# Activity:
In the records below, begin at the line that has "(*) following a" and stop after the line that has "step 2, OXIDATION"; quote those lines verbatim and nothing more.

[Provided information Boundary: Start]

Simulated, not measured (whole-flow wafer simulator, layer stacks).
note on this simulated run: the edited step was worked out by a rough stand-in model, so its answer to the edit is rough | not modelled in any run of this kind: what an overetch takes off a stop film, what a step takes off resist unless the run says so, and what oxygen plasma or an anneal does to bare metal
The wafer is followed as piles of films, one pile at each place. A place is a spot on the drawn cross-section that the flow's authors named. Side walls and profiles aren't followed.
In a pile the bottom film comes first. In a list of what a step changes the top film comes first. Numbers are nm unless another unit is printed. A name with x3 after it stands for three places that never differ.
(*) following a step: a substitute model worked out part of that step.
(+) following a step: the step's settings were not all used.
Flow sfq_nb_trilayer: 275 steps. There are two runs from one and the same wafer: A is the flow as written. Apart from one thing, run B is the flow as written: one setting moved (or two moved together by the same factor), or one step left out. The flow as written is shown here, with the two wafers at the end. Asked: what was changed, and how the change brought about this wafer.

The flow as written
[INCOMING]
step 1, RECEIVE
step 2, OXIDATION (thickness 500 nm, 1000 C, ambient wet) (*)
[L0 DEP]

[Provided information Boundary: End]

# Your response:
(*) following a step: a substitute model worked out part of that step.
(+) following a step: the step's settings were not all used.
Flow sfq_nb_trilayer: 275 steps. There are two runs from one and the same wafer: A is the flow as written. Apart from one thing, run B is the flow as written: one setting moved (or two moved together by the same factor), or one step left out. The flow as written is shown here, with the two wafers at the end. Asked: what was changed, and how the change brought about this wafer.

The flow as written
[INCOMING]
step 1, RECEIVE
step 2, OXIDATION (thickness 500 nm, 1000 C, ambient wet) (*)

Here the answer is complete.